Lines from the first one down to the one containing "Killed dies count" in the data below are the only ones needed; please return them exactly, both ends included.

************

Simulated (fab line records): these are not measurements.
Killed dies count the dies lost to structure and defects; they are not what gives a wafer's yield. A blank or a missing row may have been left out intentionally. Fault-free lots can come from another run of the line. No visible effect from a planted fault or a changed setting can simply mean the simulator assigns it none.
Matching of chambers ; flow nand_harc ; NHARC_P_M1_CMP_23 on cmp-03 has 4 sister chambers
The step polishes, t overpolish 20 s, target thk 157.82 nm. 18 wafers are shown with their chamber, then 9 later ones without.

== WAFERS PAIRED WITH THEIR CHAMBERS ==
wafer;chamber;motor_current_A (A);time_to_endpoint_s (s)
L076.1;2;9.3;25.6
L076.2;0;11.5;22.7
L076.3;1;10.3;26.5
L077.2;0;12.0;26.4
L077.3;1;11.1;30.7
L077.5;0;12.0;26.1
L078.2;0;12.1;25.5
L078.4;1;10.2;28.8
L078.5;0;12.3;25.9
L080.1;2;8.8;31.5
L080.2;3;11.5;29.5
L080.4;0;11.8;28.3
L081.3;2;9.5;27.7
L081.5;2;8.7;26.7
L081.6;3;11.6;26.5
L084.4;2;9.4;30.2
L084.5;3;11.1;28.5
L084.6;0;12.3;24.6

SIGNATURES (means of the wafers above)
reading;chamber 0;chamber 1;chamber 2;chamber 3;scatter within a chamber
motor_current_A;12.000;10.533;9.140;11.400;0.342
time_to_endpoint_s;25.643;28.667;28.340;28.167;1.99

************

> [Exercise result]:
Simulated (fab line records): these are not measurements.
Killed dies count the dies lost to structure and defects; they are not what gives a wafer's yield. A blank or a missing row may have been left out intentionally. Fault-free lots can come from another run of the line. No visible effect from a planted fault or a changed setting can simply mean the simulator assigns it none.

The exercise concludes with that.